WORK REQUEST
What is needed is an exact copy of all the lines below.

DATA EXTRACT
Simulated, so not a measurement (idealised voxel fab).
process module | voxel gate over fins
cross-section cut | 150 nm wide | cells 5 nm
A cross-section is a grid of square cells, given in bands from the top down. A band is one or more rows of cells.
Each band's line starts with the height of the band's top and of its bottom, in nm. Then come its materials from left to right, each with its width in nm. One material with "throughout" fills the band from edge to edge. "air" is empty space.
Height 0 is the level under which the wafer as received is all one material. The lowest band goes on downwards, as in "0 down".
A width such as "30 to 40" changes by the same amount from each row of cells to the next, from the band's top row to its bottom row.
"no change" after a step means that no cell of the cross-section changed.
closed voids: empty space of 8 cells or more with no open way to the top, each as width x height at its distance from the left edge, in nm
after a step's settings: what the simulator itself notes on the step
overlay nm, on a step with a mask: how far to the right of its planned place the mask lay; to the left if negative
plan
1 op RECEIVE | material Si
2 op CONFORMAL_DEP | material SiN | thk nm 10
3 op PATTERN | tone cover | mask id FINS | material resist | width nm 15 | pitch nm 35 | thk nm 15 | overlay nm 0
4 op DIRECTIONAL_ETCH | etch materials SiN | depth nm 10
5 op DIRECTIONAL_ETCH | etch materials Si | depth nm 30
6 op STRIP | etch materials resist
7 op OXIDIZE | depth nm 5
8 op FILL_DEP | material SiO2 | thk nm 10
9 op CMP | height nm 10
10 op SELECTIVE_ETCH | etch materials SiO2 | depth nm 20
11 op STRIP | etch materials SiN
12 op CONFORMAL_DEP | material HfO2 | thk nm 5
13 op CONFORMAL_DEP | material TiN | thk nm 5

WRITTEN ANSWER
Simulated, so not a measurement (idealised voxel fab).
process module | voxel gate over fins
cross-section cut | 150 nm wide | cells 5 nm
A cross-section is a grid of square cells, given in bands from the top down. A band is one or more rows of cells.
Each band's line starts with the height of the band's top and of its bottom, in nm. Then come its materials from left to right, each with its width in nm. One material with "throughout" fills the band from edge to edge. "air" is empty space.
Height 0 is the level under which the wafer as received is all one material. The lowest band goes on downwards, as in "0 down".
A width such as "30 to 40" changes by the same amount from each row of cells to the next, from the band's top row to its bottom row.
"no change" after a step means that no cell of the cross-section changed.
closed voids: empty space of 8 cells or more with no open way to the top, each as width x height at its distance from the left edge, in nm
after a step's settings: what the simulator itself notes on the step
overlay nm, on a step with a mask: how far to the right of its planned place the mask lay; to the left if negative
plan
1 op RECEIVE | material Si
2 op CONFORMAL_DEP | material SiN | thk nm 10
3 op PATTERN | tone cover | mask id FINS | material resist | width nm 15 | pitch nm 35 | thk nm 15 | overlay nm 0
4 op DIRECTIONAL_ETCH | etch materials SiN | depth nm 10
5 op DIRECTIONAL_ETCH | etch materials Si | depth nm 30
6 op STRIP | etch materials resist
7 op OXIDIZE | depth nm 5
8 op FILL_DEP | material SiO2 | thk nm 10
9 op CMP | height nm 10
10 op SELECTIVE_ETCH | etch materials SiO2 | depth nm 20
11 op STRIP | etch materials SiN
12 op CONFORMAL_DEP | material HfO2 | thk nm 5
13 op CONFORMAL_DEP | material TiN | thk nm 5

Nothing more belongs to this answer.